Records supplied =>
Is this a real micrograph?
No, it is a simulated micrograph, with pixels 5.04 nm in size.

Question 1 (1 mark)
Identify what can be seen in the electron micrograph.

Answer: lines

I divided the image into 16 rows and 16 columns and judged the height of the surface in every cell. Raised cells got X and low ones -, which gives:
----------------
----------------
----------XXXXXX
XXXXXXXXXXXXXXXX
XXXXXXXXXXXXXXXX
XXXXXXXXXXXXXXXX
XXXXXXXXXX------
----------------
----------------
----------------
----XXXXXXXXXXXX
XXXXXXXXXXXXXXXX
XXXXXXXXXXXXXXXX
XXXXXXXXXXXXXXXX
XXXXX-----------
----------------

Activity => Copy out the entries above exactly as given, starting at the top and ending with the line containing "----XXXXXXXXXXXX"; include both and nothing more.

Answer box =>
Is this a real micrograph?
No, it is a simulated micrograph, with pixels 5.04 nm in size.

Question 1 (1 mark)
Identify what can be seen in the electron micrograph.

Answer: lines

I divided the image into 16 rows and 16 columns and judged the height of the surface in every cell. Raised cells got X and low ones -, which gives:
----------------
----------------
----------XXXXXX
XXXXXXXXXXXXXXXX
XXXXXXXXXXXXXXXX
XXXXXXXXXXXXXXXX
XXXXXXXXXX------
----------------
----------------
----------------
----XXXXXXXXXXXX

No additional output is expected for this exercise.